───

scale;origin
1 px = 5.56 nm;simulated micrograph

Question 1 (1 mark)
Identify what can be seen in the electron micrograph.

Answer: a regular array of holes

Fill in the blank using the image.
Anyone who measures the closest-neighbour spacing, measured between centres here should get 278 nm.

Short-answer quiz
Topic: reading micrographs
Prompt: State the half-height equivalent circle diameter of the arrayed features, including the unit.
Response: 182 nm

───

ASSIGNED TASK>
Above is a listing; print exactly its lines from the one with "Fill in the blank using the image." through the one with "Prompt: State the", and no other lines.

EXERCISE ANSWER>
Fill in the blank using the image.
Anyone who measures the closest-neighbour spacing, measured between centres here should get 278 nm.

Short-answer quiz
Topic: reading micrographs
Prompt: State the half-height equivalent circle diameter of the arrayed features, including the unit.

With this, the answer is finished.